+ + + + +
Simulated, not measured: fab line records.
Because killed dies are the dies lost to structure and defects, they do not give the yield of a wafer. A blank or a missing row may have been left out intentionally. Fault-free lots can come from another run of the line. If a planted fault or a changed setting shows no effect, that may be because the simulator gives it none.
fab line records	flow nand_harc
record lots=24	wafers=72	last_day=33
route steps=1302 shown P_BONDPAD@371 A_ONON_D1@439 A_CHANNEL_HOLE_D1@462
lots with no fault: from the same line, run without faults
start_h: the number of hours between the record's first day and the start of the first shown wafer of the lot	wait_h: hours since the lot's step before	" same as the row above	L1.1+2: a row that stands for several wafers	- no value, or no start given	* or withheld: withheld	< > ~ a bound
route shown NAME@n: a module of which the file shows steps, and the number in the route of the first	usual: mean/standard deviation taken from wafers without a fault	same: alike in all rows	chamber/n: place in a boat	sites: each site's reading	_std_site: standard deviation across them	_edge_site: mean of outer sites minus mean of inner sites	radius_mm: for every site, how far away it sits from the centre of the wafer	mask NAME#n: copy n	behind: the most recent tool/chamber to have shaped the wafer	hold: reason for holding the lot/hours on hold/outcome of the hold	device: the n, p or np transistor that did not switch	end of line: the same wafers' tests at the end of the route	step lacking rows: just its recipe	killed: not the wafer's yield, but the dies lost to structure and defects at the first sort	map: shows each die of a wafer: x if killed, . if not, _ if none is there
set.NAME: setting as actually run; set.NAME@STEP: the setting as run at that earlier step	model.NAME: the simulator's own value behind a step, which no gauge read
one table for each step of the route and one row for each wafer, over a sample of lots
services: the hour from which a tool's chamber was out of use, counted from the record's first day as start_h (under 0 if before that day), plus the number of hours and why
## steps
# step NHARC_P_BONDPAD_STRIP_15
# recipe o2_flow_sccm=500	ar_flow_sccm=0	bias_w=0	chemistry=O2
+ + + + +

WORK ORDER: The expected answer is an exact copy of the lines above, beginning at the line with "one table for" and ending at the line with "# step NHARC_P_BONDPAD_STRIP_15", with both ends in.

WRITTEN RESPONSE:
one table for each step of the route and one row for each wafer, over a sample of lots
services: the hour from which a tool's chamber was out of use, counted from the record's first day as start_h (under 0 if before that day), plus the number of hours and why
## steps
# step NHARC_P_BONDPAD_STRIP_15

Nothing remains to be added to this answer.